◆ Work task ◆
When the line containing "Starting facts: chamber: 40" is reached, include it and end there; set down verbatim every line before it, starting at the top of the records.

◆ Records supplied ◆
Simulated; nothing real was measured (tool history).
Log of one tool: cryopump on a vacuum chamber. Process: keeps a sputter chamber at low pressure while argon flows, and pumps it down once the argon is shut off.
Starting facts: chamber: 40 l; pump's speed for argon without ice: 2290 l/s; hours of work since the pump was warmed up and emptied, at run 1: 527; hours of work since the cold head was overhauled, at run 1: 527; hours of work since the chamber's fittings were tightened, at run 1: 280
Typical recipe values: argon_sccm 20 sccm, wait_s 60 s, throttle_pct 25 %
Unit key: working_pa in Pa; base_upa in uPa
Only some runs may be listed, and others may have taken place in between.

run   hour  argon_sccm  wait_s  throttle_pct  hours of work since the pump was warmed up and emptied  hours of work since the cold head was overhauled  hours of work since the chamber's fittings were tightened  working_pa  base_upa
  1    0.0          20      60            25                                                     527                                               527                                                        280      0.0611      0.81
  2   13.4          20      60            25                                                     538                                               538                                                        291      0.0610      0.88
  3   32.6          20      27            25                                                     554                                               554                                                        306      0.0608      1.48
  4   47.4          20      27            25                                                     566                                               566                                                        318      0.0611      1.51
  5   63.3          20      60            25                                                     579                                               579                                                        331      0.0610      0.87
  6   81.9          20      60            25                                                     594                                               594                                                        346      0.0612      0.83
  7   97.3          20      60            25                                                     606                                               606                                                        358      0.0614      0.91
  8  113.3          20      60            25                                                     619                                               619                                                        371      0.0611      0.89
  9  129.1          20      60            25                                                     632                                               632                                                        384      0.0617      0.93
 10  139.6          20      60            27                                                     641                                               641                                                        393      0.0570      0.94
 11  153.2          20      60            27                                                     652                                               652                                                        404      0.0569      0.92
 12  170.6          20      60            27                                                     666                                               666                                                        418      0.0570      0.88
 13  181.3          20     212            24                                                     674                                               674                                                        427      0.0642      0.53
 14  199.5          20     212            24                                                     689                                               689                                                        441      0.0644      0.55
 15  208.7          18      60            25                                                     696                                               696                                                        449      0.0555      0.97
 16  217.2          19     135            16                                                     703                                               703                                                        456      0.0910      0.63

◆ Expected answer ◆
Simulated; nothing real was measured (tool history).
Log of one tool: cryopump on a vacuum chamber. Process: keeps a sputter chamber at low pressure while argon flows, and pumps it down once the argon is shut off.
Starting facts: chamber: 40 l; pump's speed for argon without ice: 2290 l/s; hours of work since the pump was warmed up and emptied, at run 1: 527; hours of work since the cold head was overhauled, at run 1: 527; hours of work since the chamber's fittings were tightened, at run 1: 280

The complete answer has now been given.